● Task item:
Nothing but the lines from the one containing "The process steps" through the one containing "6: MASKED_ETCH,tone cover,mask", both included, should be given again, each exactly as written below.

● Input data:

————

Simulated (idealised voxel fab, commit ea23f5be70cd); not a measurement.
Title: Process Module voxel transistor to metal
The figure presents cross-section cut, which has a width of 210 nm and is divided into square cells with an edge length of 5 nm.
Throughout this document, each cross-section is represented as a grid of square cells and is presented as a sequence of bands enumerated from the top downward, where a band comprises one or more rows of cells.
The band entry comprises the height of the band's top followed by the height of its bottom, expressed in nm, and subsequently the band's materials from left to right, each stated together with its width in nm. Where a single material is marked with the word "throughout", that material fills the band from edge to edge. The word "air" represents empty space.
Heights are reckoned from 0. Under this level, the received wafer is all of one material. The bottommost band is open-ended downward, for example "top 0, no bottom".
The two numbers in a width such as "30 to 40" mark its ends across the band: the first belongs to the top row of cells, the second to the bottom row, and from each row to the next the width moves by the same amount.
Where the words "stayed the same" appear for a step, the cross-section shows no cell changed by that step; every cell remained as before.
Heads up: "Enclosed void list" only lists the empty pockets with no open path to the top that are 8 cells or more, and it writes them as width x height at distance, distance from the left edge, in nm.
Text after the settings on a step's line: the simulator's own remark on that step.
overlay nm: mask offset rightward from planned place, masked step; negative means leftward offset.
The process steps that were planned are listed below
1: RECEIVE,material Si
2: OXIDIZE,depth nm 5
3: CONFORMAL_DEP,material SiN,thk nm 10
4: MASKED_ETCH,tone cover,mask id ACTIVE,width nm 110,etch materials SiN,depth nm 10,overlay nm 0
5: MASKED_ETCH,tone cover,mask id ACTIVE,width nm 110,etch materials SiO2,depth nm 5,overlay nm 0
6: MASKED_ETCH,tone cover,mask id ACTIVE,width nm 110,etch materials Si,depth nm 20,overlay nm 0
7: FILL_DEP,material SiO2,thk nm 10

————

● Written answer:
The process steps that were planned are listed below
1: RECEIVE,material Si
2: OXIDIZE,depth nm 5
3: CONFORMAL_DEP,material SiN,thk nm 10
4: MASKED_ETCH,tone cover,mask id ACTIVE,width nm 110,etch materials SiN,depth nm 10,overlay nm 0
5: MASKED_ETCH,tone cover,mask id ACTIVE,width nm 110,etch materials SiO2,depth nm 5,overlay nm 0
6: MASKED_ETCH,tone cover,mask id ACTIVE,width nm 110,etch materials Si,depth nm 20,overlay nm 0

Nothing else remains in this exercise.